▶ _BRIEF_: Copy every record exactly, with nothing left out.

────────────────────

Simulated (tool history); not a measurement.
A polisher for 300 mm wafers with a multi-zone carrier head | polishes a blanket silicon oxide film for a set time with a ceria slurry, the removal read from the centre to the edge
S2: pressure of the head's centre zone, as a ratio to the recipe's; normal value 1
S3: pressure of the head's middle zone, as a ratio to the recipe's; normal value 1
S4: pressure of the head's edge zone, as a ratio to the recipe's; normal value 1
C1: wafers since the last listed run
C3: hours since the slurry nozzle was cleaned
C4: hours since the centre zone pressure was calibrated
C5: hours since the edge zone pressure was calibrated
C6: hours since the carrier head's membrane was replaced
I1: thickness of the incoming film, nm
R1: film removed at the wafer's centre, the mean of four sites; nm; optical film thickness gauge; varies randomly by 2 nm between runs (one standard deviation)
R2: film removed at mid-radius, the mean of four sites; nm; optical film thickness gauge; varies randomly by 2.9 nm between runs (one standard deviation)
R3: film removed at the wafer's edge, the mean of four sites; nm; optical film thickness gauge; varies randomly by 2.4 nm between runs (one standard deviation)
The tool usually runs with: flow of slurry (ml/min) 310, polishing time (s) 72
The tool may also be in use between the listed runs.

────────────────────

▶ _TASK SOLUTION_:
Simulated (tool history); not a measurement.
A polisher for 300 mm wafers with a multi-zone carrier head | polishes a blanket silicon oxide film for a set time with a ceria slurry, the removal read from the centre to the edge
S2: pressure of the head's centre zone, as a ratio to the recipe's; normal value 1
S3: pressure of the head's middle zone, as a ratio to the recipe's; normal value 1
S4: pressure of the head's edge zone, as a ratio to the recipe's; normal value 1
C1: wafers since the last listed run
C3: hours since the slurry nozzle was cleaned
C4: hours since the centre zone pressure was calibrated
C5: hours since the edge zone pressure was calibrated
C6: hours since the carrier head's membrane was replaced
I1: thickness of the incoming film, nm
R1: film removed at the wafer's centre, the mean of four sites; nm; optical film thickness gauge; varies randomly by 2 nm between runs (one standard deviation)
R2: film removed at mid-radius, the mean of four sites; nm; optical film thickness gauge; varies randomly by 2.9 nm between runs (one standard deviation)
R3: film removed at the wafer's edge, the mean of four sites; nm; optical film thickness gauge; varies randomly by 2.4 nm between runs (one standard deviation)
The tool usually runs with: flow of slurry (ml/min) 310, polishing time (s) 72
The tool may also be in use between the listed runs.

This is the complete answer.